◆ Record excerpts
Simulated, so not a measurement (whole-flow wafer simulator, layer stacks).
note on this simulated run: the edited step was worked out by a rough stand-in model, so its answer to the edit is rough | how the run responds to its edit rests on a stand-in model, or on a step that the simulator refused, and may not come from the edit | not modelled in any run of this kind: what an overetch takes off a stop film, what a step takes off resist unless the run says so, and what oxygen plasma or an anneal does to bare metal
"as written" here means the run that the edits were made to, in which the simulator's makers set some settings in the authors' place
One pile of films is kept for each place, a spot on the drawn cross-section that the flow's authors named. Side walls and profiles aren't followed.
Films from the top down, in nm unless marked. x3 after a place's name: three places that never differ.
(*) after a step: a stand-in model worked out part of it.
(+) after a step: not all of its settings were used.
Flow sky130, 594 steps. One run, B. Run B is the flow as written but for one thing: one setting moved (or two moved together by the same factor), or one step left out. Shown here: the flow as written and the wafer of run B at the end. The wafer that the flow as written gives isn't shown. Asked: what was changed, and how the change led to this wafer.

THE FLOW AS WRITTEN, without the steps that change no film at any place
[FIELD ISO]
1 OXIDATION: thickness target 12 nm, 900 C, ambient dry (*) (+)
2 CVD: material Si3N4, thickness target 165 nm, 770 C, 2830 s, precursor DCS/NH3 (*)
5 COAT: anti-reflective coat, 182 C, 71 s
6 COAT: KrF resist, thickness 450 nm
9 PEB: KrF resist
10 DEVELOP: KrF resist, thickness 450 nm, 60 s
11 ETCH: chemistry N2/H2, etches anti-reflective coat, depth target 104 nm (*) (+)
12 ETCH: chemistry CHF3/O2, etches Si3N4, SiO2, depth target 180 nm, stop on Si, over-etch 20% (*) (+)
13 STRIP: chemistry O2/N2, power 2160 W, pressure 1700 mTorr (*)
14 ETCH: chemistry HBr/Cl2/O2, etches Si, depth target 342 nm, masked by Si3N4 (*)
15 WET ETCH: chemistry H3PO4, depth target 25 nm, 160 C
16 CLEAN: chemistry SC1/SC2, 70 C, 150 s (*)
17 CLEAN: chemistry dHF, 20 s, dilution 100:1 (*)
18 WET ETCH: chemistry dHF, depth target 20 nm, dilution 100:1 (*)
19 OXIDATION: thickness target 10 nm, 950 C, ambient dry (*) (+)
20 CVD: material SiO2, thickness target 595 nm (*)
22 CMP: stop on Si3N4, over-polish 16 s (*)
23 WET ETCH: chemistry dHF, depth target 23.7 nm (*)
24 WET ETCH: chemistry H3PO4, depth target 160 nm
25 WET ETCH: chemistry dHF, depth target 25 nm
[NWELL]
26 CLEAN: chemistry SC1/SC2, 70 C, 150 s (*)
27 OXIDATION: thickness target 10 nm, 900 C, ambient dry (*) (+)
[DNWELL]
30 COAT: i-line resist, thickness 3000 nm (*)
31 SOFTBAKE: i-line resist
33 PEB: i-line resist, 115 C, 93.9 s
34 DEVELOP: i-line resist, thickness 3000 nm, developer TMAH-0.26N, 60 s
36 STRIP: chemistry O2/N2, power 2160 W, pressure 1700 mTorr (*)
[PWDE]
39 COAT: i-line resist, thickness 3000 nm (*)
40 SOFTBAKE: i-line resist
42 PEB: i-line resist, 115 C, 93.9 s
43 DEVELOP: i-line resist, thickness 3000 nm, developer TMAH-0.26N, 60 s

◆ Work order
Restate, word for word and without additions, every line from the top of the listing above through the line that contains "the authors' place".

◆ Expected answer
Simulated, so not a measurement (whole-flow wafer simulator, layer stacks).
note on this simulated run: the edited step was worked out by a rough stand-in model, so its answer to the edit is rough | how the run responds to its edit rests on a stand-in model, or on a step that the simulator refused, and may not come from the edit | not modelled in any run of this kind: what an overetch takes off a stop film, what a step takes off resist unless the run says so, and what oxygen plasma or an anneal does to bare metal
"as written" here means the run that the edits were made to, in which the simulator's makers set some settings in the authors' place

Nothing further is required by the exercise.